■ Work order ■
Only one span of the listing below should come back. It runs from the line with "The tool owner's desk had" through the line with "Lots struck among those shown: L812, L815.", and each of its lines must be reproduced exactly.

■ Dataset entries ■
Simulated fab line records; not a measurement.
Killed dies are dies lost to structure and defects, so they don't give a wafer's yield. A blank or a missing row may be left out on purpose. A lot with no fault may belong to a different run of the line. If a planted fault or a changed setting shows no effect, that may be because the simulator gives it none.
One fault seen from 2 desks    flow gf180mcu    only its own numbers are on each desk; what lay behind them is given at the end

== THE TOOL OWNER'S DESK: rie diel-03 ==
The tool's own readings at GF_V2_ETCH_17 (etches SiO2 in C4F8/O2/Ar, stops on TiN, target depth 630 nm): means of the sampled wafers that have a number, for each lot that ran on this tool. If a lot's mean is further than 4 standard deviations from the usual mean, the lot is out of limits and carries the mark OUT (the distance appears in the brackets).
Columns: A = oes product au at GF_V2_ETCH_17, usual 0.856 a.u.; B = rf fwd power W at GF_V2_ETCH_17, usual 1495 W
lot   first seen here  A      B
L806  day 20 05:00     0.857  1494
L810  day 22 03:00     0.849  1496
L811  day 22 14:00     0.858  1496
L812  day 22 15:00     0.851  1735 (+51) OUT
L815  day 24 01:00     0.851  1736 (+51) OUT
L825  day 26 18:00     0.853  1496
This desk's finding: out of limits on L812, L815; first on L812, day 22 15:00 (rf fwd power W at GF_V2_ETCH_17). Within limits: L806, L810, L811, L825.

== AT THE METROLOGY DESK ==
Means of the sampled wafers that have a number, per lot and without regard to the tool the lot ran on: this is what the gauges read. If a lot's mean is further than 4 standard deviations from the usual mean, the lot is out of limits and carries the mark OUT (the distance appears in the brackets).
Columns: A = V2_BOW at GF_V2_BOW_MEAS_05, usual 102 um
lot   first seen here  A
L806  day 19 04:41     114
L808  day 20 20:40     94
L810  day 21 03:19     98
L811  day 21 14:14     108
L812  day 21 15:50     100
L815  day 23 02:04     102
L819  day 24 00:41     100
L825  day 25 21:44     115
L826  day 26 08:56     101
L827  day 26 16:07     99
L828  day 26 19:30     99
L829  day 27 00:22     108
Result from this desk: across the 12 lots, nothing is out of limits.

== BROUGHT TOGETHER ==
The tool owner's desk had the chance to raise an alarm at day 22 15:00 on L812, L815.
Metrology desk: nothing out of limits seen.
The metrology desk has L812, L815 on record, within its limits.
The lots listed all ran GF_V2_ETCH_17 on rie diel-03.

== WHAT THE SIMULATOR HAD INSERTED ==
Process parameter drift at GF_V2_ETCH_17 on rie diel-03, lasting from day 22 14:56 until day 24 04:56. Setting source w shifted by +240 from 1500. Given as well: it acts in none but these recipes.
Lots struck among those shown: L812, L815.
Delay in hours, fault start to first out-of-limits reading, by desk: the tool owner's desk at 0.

■ Worked solution ■
The tool owner's desk had the chance to raise an alarm at day 22 15:00 on L812, L815.
Metrology desk: nothing out of limits seen.
The metrology desk has L812, L815 on record, within its limits.
The lots listed all ran GF_V2_ETCH_17 on rie diel-03.

== WHAT THE SIMULATOR HAD INSERTED ==
Process parameter drift at GF_V2_ETCH_17 on rie diel-03, lasting from day 22 14:56 until day 24 04:56. Setting source w shifted by +240 from 1500. Given as well: it acts in none but these recipes.
Lots struck among those shown: L812, L815.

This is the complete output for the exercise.